The response must be a precise copy of the records that follow.

+ + + + + + +

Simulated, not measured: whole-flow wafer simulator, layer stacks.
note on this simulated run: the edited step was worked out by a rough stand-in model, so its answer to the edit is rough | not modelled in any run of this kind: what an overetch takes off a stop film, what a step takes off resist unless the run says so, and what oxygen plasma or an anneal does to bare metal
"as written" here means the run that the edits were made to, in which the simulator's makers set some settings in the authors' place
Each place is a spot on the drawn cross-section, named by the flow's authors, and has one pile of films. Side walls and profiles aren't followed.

+ + + + + + +

== Task output ==
Simulated, not measured: whole-flow wafer simulator, layer stacks.
note on this simulated run: the edited step was worked out by a rough stand-in model, so its answer to the edit is rough | not modelled in any run of this kind: what an overetch takes off a stop film, what a step takes off resist unless the run says so, and what oxygen plasma or an anneal does to bare metal
"as written" here means the run that the edits were made to, in which the simulator's makers set some settings in the authors' place
Each place is a spot on the drawn cross-section, named by the flow's authors, and has one pile of films. Side walls and profiles aren't followed.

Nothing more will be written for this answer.